◆ Action item ◆
Exactly as they appear below, repeat the lines from the one with "first, 9 steps" through the one with "sound on rie diel-06", and no others.

◆ Information ◆
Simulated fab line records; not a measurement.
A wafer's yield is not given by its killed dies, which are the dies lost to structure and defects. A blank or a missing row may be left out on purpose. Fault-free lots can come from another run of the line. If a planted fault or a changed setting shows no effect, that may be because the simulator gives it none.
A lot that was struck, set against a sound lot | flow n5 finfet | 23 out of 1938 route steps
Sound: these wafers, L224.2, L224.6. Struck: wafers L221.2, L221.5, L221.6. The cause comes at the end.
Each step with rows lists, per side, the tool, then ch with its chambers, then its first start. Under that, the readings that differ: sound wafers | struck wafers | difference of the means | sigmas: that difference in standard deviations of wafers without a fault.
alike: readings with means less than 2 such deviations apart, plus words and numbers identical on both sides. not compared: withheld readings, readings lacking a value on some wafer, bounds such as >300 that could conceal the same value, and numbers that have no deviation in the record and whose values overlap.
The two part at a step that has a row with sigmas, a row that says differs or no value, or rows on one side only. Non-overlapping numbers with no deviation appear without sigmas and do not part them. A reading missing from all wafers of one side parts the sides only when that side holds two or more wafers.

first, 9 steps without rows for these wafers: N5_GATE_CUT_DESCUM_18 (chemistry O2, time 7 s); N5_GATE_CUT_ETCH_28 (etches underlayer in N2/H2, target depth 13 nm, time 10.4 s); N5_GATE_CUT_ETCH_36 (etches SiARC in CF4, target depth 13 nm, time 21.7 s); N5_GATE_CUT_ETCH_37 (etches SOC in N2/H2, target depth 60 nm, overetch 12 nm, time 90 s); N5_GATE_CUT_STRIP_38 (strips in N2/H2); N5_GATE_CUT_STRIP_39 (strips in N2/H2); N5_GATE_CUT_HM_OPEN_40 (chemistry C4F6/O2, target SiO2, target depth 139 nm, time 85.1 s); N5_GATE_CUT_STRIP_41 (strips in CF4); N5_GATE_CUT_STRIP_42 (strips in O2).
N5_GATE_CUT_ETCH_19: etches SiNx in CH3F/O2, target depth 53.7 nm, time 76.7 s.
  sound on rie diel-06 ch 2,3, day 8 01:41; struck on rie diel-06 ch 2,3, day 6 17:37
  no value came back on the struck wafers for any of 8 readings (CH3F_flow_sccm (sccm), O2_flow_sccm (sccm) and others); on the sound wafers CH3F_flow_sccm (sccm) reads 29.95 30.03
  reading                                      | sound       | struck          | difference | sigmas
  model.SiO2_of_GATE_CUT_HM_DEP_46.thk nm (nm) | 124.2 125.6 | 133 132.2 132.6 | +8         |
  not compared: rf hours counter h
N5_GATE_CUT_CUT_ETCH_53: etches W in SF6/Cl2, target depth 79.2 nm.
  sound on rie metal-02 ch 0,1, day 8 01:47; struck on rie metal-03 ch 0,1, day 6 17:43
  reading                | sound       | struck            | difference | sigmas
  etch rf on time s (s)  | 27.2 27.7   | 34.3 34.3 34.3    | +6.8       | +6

◆ Exercise response ◆
first, 9 steps without rows for these wafers: N5_GATE_CUT_DESCUM_18 (chemistry O2, time 7 s); N5_GATE_CUT_ETCH_28 (etches underlayer in N2/H2, target depth 13 nm, time 10.4 s); N5_GATE_CUT_ETCH_36 (etches SiARC in CF4, target depth 13 nm, time 21.7 s); N5_GATE_CUT_ETCH_37 (etches SOC in N2/H2, target depth 60 nm, overetch 12 nm, time 90 s); N5_GATE_CUT_STRIP_38 (strips in N2/H2); N5_GATE_CUT_STRIP_39 (strips in N2/H2); N5_GATE_CUT_HM_OPEN_40 (chemistry C4F6/O2, target SiO2, target depth 139 nm, time 85.1 s); N5_GATE_CUT_STRIP_41 (strips in CF4); N5_GATE_CUT_STRIP_42 (strips in O2).
N5_GATE_CUT_ETCH_19: etches SiNx in CH3F/O2, target depth 53.7 nm, time 76.7 s.
  sound on rie diel-06 ch 2,3, day 8 01:41; struck on rie diel-06 ch 2,3, day 6 17:37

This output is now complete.